> **Work order**
Would you please restate all of the data exactly?

> **Study material**
________________

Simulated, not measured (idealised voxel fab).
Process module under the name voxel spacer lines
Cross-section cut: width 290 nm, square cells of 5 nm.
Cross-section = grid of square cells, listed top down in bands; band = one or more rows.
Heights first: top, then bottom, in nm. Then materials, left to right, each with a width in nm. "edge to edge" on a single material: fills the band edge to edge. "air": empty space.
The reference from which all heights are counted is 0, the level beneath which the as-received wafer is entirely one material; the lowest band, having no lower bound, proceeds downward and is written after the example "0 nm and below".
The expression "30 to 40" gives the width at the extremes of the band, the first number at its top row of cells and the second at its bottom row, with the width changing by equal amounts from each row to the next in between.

________________

> **Response box**
Simulated, not measured (idealised voxel fab).
Process module under the name voxel spacer lines
Cross-section cut: width 290 nm, square cells of 5 nm.
Cross-section = grid of square cells, listed top down in bands; band = one or more rows.
Heights first: top, then bottom, in nm. Then materials, left to right, each with a width in nm. "edge to edge" on a single material: fills the band edge to edge. "air": empty space.
The reference from which all heights are counted is 0, the level beneath which the as-received wafer is entirely one material; the lowest band, having no lower bound, proceeds downward and is written after the example "0 nm and below".
The expression "30 to 40" gives the width at the extremes of the band, the first number at its top row of cells and the second at its bottom row, with the width changing by equal amounts from each row to the next in between.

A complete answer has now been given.